==== Data provided ====

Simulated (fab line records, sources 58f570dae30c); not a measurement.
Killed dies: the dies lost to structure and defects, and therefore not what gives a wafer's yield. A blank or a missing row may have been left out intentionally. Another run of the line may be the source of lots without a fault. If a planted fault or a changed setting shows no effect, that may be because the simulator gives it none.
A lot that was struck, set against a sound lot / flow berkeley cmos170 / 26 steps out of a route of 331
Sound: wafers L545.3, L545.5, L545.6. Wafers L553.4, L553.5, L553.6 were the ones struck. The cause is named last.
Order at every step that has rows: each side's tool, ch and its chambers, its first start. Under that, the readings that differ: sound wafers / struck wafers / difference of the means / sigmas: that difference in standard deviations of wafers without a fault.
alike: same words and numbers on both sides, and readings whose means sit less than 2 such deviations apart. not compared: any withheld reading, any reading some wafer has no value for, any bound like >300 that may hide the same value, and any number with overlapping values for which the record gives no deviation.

====

Work request:
Without changing anything, repeat the whole listing.

Written solution:
Simulated (fab line records, sources 58f570dae30c); not a measurement.
Killed dies: the dies lost to structure and defects, and therefore not what gives a wafer's yield. A blank or a missing row may have been left out intentionally. Another run of the line may be the source of lots without a fault. If a planted fault or a changed setting shows no effect, that may be because the simulator gives it none.
A lot that was struck, set against a sound lot / flow berkeley cmos170 / 26 steps out of a route of 331
Sound: wafers L545.3, L545.5, L545.6. Wafers L553.4, L553.5, L553.6 were the ones struck. The cause is named last.
Order at every step that has rows: each side's tool, ch and its chambers, its first start. Under that, the readings that differ: sound wafers / struck wafers / difference of the means / sigmas: that difference in standard deviations of wafers without a fault.
alike: same words and numbers on both sides, and readings whose means sit less than 2 such deviations apart. not compared: any withheld reading, any reading some wafer has no value for, any bound like >300 that may hide the same value, and any number with overlapping values for which the record gives no deviation.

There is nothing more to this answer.